* _Source data_
__________________________________________________
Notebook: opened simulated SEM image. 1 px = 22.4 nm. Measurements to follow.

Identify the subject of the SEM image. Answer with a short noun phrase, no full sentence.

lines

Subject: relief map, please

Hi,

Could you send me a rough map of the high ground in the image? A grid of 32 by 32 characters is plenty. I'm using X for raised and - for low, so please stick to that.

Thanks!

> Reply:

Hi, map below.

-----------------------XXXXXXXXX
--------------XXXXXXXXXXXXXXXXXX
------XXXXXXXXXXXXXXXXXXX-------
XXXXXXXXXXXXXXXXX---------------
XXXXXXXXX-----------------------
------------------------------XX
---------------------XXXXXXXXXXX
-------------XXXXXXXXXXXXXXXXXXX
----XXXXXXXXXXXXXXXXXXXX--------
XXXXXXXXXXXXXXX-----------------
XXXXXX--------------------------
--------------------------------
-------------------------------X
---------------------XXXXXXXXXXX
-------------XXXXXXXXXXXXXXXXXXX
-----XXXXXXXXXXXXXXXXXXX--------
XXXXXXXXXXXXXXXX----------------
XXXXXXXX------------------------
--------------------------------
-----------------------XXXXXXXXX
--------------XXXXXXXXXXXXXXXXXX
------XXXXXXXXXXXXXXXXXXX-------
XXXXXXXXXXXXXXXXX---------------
__________________________________________________

Without altering a single word, copy the listing above.

* _Answer area_
Notebook: opened simulated SEM image. 1 px = 22.4 nm. Measurements to follow.

Identify the subject of the SEM image. Answer with a short noun phrase, no full sentence.

lines

Subject: relief map, please

Hi,

Could you send me a rough map of the high ground in the image? A grid of 32 by 32 characters is plenty. I'm using X for raised and - for low, so please stick to that.

Thanks!

> Reply:

Hi, map below.

-----------------------XXXXXXXXX
--------------XXXXXXXXXXXXXXXXXX
------XXXXXXXXXXXXXXXXXXX-------
XXXXXXXXXXXXXXXXX---------------
XXXXXXXXX-----------------------
------------------------------XX
---------------------XXXXXXXXXXX
-------------XXXXXXXXXXXXXXXXXXX
----XXXXXXXXXXXXXXXXXXXX--------
XXXXXXXXXXXXXXX-----------------
XXXXXX--------------------------
--------------------------------
-------------------------------X
---------------------XXXXXXXXXXX
-------------XXXXXXXXXXXXXXXXXXX
-----XXXXXXXXXXXXXXXXXXX--------
XXXXXXXXXXXXXXXX----------------
XXXXXXXX------------------------
--------------------------------
-----------------------XXXXXXXXX
--------------XXXXXXXXXXXXXXXXXX
------XXXXXXXXXXXXXXXXXXX-------
XXXXXXXXXXXXXXXXX---------------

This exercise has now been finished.